> REQUIRED ACTION
Write out, without any change, the lines in the material below that run from the line with "note on this" through the line with "Flow r1477_finmodule, steps", both included.

> RECORDS SHOWN
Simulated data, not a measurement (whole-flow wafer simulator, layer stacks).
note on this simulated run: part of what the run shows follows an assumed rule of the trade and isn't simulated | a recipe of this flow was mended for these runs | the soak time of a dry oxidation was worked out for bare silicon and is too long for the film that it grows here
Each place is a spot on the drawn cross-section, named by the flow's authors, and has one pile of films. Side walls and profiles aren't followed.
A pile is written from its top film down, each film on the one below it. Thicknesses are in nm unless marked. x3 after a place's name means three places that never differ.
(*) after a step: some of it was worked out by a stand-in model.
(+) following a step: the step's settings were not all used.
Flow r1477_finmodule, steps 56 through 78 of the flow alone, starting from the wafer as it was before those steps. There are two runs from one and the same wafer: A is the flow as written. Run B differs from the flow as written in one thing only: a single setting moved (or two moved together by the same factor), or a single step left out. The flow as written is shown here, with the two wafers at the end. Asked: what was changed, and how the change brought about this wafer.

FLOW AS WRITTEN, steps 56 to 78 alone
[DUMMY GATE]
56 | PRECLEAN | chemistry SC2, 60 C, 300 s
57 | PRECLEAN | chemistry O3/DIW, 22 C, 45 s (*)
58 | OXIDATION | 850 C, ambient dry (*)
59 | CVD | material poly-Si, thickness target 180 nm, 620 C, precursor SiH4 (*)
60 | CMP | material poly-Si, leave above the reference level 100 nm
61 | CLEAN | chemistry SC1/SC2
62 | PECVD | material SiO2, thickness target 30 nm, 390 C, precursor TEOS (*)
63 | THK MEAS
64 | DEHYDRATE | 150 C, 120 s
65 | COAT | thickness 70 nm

> TASK RESULT
note on this simulated run: part of what the run shows follows an assumed rule of the trade and isn't simulated | a recipe of this flow was mended for these runs | the soak time of a dry oxidation was worked out for bare silicon and is too long for the film that it grows here
Each place is a spot on the drawn cross-section, named by the flow's authors, and has one pile of films. Side walls and profiles aren't followed.
A pile is written from its top film down, each film on the one below it. Thicknesses are in nm unless marked. x3 after a place's name means three places that never differ.
(*) after a step: some of it was worked out by a stand-in model.
(+) following a step: the step's settings were not all used.
Flow r1477_finmodule, steps 56 through 78 of the flow alone, starting from the wafer as it was before those steps. There are two runs from one and the same wafer: A is the flow as written. Run B differs from the flow as written in one thing only: a single setting moved (or two moved together by the same factor), or a single step left out. The flow as written is shown here, with the two wafers at the end. Asked: what was changed, and how the change brought about this wafer.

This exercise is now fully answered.